- **WORK ITEM**: The answer should consist of every line of the material, repeated verbatim.

- **EXCERPTED RECORDS**:
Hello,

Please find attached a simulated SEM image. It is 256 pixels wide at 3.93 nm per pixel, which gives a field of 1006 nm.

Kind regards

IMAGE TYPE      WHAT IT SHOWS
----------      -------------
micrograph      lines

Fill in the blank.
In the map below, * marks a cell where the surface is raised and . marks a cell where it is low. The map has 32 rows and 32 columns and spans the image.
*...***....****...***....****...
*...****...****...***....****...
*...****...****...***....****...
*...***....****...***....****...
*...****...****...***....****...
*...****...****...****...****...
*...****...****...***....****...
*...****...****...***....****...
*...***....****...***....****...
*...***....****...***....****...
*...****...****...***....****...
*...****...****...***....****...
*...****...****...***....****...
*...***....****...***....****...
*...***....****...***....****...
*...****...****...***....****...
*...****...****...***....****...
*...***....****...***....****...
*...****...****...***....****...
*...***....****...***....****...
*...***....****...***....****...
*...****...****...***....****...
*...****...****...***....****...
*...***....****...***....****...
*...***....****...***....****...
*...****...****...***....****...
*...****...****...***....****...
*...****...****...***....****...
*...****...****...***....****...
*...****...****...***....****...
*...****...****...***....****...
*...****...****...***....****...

- **EXERCISE ANSWER**:
Hello,

Please find attached a simulated SEM image. It is 256 pixels wide at 3.93 nm per pixel, which gives a field of 1006 nm.

Kind regards

IMAGE TYPE      WHAT IT SHOWS
----------      -------------
micrograph      lines

Fill in the blank.
In the map below, * marks a cell where the surface is raised and . marks a cell where it is low. The map has 32 rows and 32 columns and spans the image.
*...***....****...***....****...
*...****...****...***....****...
*...****...****...***....****...
*...***....****...***....****...
*...****...****...***....****...
*...****...****...****...****...
*...****...****...***....****...
*...****...****...***....****...
*...***....****...***....****...
*...***....****...***....****...
*...****...****...***....****...
*...****...****...***....****...
*...****...****...***....****...
*...***....****...***....****...
*...***....****...***....****...
*...****...****...***....****...
*...****...****...***....****...
*...***....****...***....****...
*...****...****...***....****...
*...***....****...***....****...
*...***....****...***....****...
*...****...****...***....****...
*...****...****...***....****...
*...***....****...***....****...
*...***....****...***....****...
*...****...****...***....****...
*...****...****...***....****...
*...****...****...***....****...
*...****...****...***....****...
*...****...****...***....****...
*...****...****...***....****...
*...****...****...***....****...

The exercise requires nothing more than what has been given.